◆ DATASET EXCERPTS
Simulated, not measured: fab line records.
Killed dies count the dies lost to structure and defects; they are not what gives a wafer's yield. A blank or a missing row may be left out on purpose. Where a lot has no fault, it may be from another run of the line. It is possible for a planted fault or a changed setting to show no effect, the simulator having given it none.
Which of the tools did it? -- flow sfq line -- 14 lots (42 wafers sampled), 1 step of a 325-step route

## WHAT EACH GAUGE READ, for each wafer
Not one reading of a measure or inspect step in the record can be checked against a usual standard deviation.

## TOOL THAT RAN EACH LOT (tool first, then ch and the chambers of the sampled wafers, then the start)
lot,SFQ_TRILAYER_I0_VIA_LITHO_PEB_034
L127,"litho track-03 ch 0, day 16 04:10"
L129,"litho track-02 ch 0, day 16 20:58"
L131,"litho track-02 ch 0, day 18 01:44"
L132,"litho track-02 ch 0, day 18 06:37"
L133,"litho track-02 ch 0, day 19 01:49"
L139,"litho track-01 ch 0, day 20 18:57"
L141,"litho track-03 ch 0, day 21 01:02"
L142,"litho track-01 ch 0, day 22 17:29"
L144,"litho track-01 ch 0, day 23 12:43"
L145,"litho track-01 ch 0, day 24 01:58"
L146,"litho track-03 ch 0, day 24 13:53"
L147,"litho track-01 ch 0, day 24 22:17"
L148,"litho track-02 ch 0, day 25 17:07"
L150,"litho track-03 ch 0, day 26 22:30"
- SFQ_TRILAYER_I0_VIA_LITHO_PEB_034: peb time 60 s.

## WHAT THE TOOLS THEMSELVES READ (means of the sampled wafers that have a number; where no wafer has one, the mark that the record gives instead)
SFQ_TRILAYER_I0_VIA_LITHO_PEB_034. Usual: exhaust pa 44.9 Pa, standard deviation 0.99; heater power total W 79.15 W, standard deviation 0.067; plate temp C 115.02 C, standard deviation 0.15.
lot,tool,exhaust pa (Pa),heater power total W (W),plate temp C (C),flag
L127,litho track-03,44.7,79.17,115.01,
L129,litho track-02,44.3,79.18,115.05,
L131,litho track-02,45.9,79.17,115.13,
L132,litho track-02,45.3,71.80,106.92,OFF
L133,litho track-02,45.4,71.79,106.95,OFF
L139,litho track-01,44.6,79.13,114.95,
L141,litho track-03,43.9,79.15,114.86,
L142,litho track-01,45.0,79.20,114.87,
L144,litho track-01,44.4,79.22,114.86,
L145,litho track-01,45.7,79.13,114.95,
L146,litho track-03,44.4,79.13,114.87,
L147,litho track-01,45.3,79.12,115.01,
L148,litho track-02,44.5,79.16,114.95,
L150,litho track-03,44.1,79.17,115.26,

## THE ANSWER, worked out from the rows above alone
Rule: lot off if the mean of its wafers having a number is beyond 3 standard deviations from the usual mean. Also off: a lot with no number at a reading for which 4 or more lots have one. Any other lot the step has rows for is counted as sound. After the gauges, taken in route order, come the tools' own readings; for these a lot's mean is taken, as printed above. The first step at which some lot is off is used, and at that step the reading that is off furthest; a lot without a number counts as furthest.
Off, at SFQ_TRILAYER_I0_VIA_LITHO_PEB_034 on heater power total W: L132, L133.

◆ ACTION ITEM
In your reply, restate exactly the lines from the start of the records above through the line holding "Killed dies count", including both, and nothing else.

◆ TASK OUTPUT
Simulated, not measured: fab line records.
Killed dies count the dies lost to structure and defects; they are not what gives a wafer's yield. A blank or a missing row may be left out on purpose. Where a lot has no fault, it may be from another run of the line. It is possible for a planted fault or a changed setting to show no effect, the simulator having given it none.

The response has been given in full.